* Action item *
The records that follow must be transcribed exactly, each one in full.

━━━━━━━━━━━━━━━━━━━━━━━━━━━━━━
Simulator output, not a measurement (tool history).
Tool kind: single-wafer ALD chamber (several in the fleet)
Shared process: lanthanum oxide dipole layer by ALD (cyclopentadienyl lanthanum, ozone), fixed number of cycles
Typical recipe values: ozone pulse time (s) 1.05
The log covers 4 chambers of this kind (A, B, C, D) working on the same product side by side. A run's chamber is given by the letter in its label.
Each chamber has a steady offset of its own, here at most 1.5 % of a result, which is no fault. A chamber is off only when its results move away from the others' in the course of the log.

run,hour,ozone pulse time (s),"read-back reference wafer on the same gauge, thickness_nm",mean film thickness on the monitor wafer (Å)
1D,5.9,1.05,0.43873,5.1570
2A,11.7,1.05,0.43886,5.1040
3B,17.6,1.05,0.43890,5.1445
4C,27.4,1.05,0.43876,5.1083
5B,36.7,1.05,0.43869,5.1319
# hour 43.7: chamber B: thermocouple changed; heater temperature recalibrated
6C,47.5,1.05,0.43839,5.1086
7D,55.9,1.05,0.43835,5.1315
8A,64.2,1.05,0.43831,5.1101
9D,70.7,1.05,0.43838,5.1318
━━━━━━━━━━━━━━━━━━━━━━━━━━━━━━

* Response area *
Simulator output, not a measurement (tool history).
Tool kind: single-wafer ALD chamber (several in the fleet)
Shared process: lanthanum oxide dipole layer by ALD (cyclopentadienyl lanthanum, ozone), fixed number of cycles
Typical recipe values: ozone pulse time (s) 1.05
The log covers 4 chambers of this kind (A, B, C, D) working on the same product side by side. A run's chamber is given by the letter in its label.
Each chamber has a steady offset of its own, here at most 1.5 % of a result, which is no fault. A chamber is off only when its results move away from the others' in the course of the log.

run,hour,ozone pulse time (s),"read-back reference wafer on the same gauge, thickness_nm",mean film thickness on the monitor wafer (Å)
1D,5.9,1.05,0.43873,5.1570
2A,11.7,1.05,0.43886,5.1040
3B,17.6,1.05,0.43890,5.1445
4C,27.4,1.05,0.43876,5.1083
5B,36.7,1.05,0.43869,5.1319
# hour 43.7: chamber B: thermocouple changed; heater temperature recalibrated
6C,47.5,1.05,0.43839,5.1086
7D,55.9,1.05,0.43835,5.1315
8A,64.2,1.05,0.43831,5.1101
9D,70.7,1.05,0.43838,5.1318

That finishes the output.